◆ TASK ITEM ◆
Within the listing below, the lines to output run from the one containing "In a pile the" through the one containing "step 15, CLEAN"; copy them exactly and nothing else.

◆ PROVIDED MATERIAL ◆
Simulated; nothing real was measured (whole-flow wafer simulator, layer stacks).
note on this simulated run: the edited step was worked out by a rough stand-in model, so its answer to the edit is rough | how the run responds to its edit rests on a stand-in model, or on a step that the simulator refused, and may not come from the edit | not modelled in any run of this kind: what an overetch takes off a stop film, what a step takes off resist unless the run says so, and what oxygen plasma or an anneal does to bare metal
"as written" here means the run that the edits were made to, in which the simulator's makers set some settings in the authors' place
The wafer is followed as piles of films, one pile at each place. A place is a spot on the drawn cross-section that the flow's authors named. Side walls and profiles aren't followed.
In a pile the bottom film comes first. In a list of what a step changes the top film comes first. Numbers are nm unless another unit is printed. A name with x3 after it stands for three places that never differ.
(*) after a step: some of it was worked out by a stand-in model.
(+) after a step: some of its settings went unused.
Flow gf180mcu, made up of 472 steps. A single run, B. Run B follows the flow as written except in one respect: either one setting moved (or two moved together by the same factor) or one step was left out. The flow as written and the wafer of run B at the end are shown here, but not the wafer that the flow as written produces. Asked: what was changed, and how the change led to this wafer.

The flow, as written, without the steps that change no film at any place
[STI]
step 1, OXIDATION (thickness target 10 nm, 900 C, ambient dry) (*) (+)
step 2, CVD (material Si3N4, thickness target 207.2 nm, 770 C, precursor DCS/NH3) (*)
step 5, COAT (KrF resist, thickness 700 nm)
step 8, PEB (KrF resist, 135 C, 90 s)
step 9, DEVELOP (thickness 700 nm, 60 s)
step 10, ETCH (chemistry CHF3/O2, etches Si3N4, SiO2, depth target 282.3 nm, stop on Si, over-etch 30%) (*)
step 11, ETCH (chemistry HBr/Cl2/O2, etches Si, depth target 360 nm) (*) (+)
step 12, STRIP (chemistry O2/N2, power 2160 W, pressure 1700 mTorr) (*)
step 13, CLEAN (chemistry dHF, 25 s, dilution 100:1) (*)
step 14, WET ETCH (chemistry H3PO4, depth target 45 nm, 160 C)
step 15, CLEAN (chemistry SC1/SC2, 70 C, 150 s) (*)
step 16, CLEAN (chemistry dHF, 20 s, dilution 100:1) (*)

◆ TASK ANSWER ◆
In a pile the bottom film comes first. In a list of what a step changes the top film comes first. Numbers are nm unless another unit is printed. A name with x3 after it stands for three places that never differ.
(*) after a step: some of it was worked out by a stand-in model.
(+) after a step: some of its settings went unused.
Flow gf180mcu, made up of 472 steps. A single run, B. Run B follows the flow as written except in one respect: either one setting moved (or two moved together by the same factor) or one step was left out. The flow as written and the wafer of run B at the end are shown here, but not the wafer that the flow as written produces. Asked: what was changed, and how the change led to this wafer.

The flow, as written, without the steps that change no film at any place
[STI]
step 1, OXIDATION (thickness target 10 nm, 900 C, ambient dry) (*) (+)
step 2, CVD (material Si3N4, thickness target 207.2 nm, 770 C, precursor DCS/NH3) (*)
step 5, COAT (KrF resist, thickness 700 nm)
step 8, PEB (KrF resist, 135 C, 90 s)
step 9, DEVELOP (thickness 700 nm, 60 s)
step 10, ETCH (chemistry CHF3/O2, etches Si3N4, SiO2, depth target 282.3 nm, stop on Si, over-etch 30%) (*)
step 11, ETCH (chemistry HBr/Cl2/O2, etches Si, depth target 360 nm) (*) (+)
step 12, STRIP (chemistry O2/N2, power 2160 W, pressure 1700 mTorr) (*)
step 13, CLEAN (chemistry dHF, 25 s, dilution 100:1) (*)
step 14, WET ETCH (chemistry H3PO4, depth target 45 nm, 160 C)
step 15, CLEAN (chemistry SC1/SC2, 70 C, 150 s) (*)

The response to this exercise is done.